- [Work task]:
Word for word, transcribe the material below from its first line to the line with "lot=L284; first seen", both included.

- [Given records]:
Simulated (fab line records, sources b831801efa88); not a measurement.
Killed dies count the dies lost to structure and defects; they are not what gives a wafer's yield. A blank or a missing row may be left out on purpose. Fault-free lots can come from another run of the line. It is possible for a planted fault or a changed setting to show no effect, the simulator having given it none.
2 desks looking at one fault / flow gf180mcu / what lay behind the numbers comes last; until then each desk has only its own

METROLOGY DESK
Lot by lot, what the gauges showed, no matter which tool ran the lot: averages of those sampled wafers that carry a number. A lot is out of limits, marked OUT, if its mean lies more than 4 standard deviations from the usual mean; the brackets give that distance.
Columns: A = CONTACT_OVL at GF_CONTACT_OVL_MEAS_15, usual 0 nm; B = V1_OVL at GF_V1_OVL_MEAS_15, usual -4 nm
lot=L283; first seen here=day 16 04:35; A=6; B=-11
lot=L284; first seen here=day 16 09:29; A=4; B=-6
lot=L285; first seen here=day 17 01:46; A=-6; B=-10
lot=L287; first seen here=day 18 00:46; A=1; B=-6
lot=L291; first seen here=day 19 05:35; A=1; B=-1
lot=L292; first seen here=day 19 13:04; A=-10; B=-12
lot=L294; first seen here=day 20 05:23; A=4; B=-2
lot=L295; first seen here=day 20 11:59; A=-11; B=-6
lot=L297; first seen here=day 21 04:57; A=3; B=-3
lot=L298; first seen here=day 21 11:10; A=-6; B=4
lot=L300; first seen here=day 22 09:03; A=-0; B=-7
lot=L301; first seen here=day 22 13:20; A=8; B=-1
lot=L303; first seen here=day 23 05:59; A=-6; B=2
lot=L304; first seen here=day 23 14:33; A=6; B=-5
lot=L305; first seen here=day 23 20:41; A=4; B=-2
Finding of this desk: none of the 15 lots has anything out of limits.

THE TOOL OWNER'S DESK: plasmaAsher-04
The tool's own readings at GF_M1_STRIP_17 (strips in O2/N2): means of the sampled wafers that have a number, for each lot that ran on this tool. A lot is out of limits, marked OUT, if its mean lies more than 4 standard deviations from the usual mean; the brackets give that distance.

- [Written response]:
Simulated (fab line records, sources b831801efa88); not a measurement.
Killed dies count the dies lost to structure and defects; they are not what gives a wafer's yield. A blank or a missing row may be left out on purpose. Fault-free lots can come from another run of the line. It is possible for a planted fault or a changed setting to show no effect, the simulator having given it none.
2 desks looking at one fault / flow gf180mcu / what lay behind the numbers comes last; until then each desk has only its own

METROLOGY DESK
Lot by lot, what the gauges showed, no matter which tool ran the lot: averages of those sampled wafers that carry a number. A lot is out of limits, marked OUT, if its mean lies more than 4 standard deviations from the usual mean; the brackets give that distance.
Columns: A = CONTACT_OVL at GF_CONTACT_OVL_MEAS_15, usual 0 nm; B = V1_OVL at GF_V1_OVL_MEAS_15, usual -4 nm
lot=L283; first seen here=day 16 04:35; A=6; B=-11
lot=L284; first seen here=day 16 09:29; A=4; B=-6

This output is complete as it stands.